● **ASSIGNMENT**:
Say the data back exactly as it is written below.

● **DATA SHOWN**:
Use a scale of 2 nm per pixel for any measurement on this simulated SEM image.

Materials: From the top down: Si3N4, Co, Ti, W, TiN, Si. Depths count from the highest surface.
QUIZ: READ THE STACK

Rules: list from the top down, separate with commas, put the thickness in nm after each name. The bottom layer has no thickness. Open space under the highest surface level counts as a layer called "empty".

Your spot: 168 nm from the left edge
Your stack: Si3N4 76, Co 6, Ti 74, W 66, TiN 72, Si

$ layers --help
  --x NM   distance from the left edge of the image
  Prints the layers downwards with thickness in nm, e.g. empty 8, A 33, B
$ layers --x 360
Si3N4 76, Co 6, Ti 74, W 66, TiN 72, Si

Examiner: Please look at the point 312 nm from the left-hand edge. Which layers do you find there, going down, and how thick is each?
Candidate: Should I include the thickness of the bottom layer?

● **SOLUTION**:
Use a scale of 2 nm per pixel for any measurement on this simulated SEM image.

Materials: From the top down: Si3N4, Co, Ti, W, TiN, Si. Depths count from the highest surface.
QUIZ: READ THE STACK

Rules: list from the top down, separate with commas, put the thickness in nm after each name. The bottom layer has no thickness. Open space under the highest surface level counts as a layer called "empty".

Your spot: 168 nm from the left edge
Your stack: Si3N4 76, Co 6, Ti 74, W 66, TiN 72, Si

$ layers --help
  --x NM   distance from the left edge of the image
  Prints the layers downwards with thickness in nm, e.g. empty 8, A 33, B
$ layers --x 360
Si3N4 76, Co 6, Ti 74, W 66, TiN 72, Si

Examiner: Please look at the point 312 nm from the left-hand edge. Which layers do you find there, going down, and how thick is each?
Candidate: Should I include the thickness of the bottom layer?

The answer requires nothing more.